- _Study material_
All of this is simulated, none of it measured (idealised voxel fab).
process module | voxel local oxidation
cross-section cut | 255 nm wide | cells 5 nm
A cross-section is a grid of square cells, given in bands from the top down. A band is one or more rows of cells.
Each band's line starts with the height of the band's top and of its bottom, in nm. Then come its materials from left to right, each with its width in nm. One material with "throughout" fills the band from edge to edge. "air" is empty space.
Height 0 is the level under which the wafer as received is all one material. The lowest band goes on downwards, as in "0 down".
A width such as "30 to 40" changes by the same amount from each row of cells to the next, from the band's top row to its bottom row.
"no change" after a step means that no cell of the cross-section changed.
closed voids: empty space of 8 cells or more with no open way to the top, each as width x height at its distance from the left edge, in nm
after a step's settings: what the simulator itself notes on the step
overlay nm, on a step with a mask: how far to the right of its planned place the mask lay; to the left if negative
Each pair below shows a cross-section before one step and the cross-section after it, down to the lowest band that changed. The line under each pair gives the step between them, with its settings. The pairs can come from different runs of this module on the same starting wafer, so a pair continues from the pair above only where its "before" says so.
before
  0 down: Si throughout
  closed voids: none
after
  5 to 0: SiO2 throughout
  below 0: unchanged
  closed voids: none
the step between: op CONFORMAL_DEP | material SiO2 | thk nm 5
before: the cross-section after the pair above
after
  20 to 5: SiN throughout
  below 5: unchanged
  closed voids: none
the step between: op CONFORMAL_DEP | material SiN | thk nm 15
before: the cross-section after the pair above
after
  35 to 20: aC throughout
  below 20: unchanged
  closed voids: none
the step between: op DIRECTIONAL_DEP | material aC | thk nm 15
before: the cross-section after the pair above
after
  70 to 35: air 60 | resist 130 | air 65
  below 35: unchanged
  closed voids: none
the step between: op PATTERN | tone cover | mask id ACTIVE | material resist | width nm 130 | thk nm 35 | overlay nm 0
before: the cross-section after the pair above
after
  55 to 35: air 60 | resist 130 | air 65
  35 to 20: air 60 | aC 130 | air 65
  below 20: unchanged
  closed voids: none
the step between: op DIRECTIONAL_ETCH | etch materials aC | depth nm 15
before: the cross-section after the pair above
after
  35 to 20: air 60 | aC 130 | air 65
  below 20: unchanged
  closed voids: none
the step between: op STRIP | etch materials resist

- _Action item_
Give the lines again, exactly as they stand, from the beginning of the data through the line with "A width such".

- _Solution_
All of this is simulated, none of it measured (idealised voxel fab).
process module | voxel local oxidation
cross-section cut | 255 nm wide | cells 5 nm
A cross-section is a grid of square cells, given in bands from the top down. A band is one or more rows of cells.
Each band's line starts with the height of the band's top and of its bottom, in nm. Then come its materials from left to right, each with its width in nm. One material with "throughout" fills the band from edge to edge. "air" is empty space.
Height 0 is the level under which the wafer as received is all one material. The lowest band goes on downwards, as in "0 down".
A width such as "30 to 40" changes by the same amount from each row of cells to the next, from the band's top row to its bottom row.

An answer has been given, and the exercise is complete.